This exercise needs all of the entries set down again, exactly as they read.

(Source data):
|---|
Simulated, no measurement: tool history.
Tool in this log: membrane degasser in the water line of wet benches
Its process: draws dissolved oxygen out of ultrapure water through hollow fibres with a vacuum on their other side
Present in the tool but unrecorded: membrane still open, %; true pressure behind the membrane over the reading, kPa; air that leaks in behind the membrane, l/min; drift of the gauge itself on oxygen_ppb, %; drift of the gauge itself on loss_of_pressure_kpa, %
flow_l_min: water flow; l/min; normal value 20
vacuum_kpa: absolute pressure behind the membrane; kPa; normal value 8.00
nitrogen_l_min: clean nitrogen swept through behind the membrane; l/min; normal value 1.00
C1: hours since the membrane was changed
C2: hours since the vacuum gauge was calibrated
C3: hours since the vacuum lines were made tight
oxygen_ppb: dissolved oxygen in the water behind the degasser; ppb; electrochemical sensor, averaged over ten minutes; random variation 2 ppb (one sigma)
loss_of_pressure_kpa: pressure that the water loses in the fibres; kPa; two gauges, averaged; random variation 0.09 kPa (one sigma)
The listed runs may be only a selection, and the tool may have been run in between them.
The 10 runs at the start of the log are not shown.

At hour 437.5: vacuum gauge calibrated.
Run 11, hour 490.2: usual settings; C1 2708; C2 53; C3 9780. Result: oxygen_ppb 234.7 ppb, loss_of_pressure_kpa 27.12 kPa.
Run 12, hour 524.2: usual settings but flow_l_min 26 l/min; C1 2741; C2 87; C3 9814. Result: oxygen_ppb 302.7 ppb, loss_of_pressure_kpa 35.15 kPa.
|---|

(Written solution):
Simulated, no measurement: tool history.
Tool in this log: membrane degasser in the water line of wet benches
Its process: draws dissolved oxygen out of ultrapure water through hollow fibres with a vacuum on their other side
Present in the tool but unrecorded: membrane still open, %; true pressure behind the membrane over the reading, kPa; air that leaks in behind the membrane, l/min; drift of the gauge itself on oxygen_ppb, %; drift of the gauge itself on loss_of_pressure_kpa, %
flow_l_min: water flow; l/min; normal value 20
vacuum_kpa: absolute pressure behind the membrane; kPa; normal value 8.00
nitrogen_l_min: clean nitrogen swept through behind the membrane; l/min; normal value 1.00
C1: hours since the membrane was changed
C2: hours since the vacuum gauge was calibrated
C3: hours since the vacuum lines were made tight
oxygen_ppb: dissolved oxygen in the water behind the degasser; ppb; electrochemical sensor, averaged over ten minutes; random variation 2 ppb (one sigma)
loss_of_pressure_kpa: pressure that the water loses in the fibres; kPa; two gauges, averaged; random variation 0.09 kPa (one sigma)
The listed runs may be only a selection, and the tool may have been run in between them.
The 10 runs at the start of the log are not shown.

At hour 437.5: vacuum gauge calibrated.
Run 11, hour 490.2: usual settings; C1 2708; C2 53; C3 9780. Result: oxygen_ppb 234.7 ppb, loss_of_pressure_kpa 27.12 kPa.
Run 12, hour 524.2: usual settings but flow_l_min 26 l/min; C1 2741; C2 87; C3 9814. Result: oxygen_ppb 302.7 ppb, loss_of_pressure_kpa 35.15 kPa.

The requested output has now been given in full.